Work request = The expected result is the material below, reproduced exactly from its first line through the line containing "alike: words and".

─── Information provided

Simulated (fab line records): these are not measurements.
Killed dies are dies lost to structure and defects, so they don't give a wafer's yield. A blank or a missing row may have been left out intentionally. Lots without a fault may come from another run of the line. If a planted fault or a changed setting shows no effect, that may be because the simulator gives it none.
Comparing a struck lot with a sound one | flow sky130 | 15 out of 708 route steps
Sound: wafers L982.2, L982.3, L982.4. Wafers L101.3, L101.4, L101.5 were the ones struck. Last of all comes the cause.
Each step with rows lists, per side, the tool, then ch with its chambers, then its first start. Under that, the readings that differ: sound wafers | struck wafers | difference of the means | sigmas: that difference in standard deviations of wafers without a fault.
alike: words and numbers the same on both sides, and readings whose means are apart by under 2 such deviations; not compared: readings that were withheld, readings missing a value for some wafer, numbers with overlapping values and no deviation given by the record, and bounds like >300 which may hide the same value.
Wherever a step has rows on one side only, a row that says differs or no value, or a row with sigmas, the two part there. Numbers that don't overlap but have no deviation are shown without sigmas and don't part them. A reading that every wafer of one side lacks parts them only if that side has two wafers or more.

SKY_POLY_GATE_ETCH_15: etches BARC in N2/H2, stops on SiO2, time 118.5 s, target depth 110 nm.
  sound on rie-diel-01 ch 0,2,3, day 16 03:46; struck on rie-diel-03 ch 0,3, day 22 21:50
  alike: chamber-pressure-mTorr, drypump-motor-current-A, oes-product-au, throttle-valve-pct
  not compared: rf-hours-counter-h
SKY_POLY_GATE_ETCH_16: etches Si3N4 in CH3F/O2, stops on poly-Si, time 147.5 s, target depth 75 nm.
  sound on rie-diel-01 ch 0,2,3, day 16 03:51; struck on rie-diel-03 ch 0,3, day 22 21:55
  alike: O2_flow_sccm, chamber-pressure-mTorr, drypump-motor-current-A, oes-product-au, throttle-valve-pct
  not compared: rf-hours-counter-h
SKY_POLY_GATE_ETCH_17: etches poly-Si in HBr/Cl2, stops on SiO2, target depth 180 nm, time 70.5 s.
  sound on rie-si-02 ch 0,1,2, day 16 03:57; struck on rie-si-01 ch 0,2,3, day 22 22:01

──────

Solution =
Simulated (fab line records): these are not measurements.
Killed dies are dies lost to structure and defects, so they don't give a wafer's yield. A blank or a missing row may have been left out intentionally. Lots without a fault may come from another run of the line. If a planted fault or a changed setting shows no effect, that may be because the simulator gives it none.
Comparing a struck lot with a sound one | flow sky130 | 15 out of 708 route steps
Sound: wafers L982.2, L982.3, L982.4. Wafers L101.3, L101.4, L101.5 were the ones struck. Last of all comes the cause.
Each step with rows lists, per side, the tool, then ch with its chambers, then its first start. Under that, the readings that differ: sound wafers | struck wafers | difference of the means | sigmas: that difference in standard deviations of wafers without a fault.
alike: words and numbers the same on both sides, and readings whose means are apart by under 2 such deviations; not compared: readings that were withheld, readings missing a value for some wafer, numbers with overlapping values and no deviation given by the record, and bounds like >300 which may hide the same value.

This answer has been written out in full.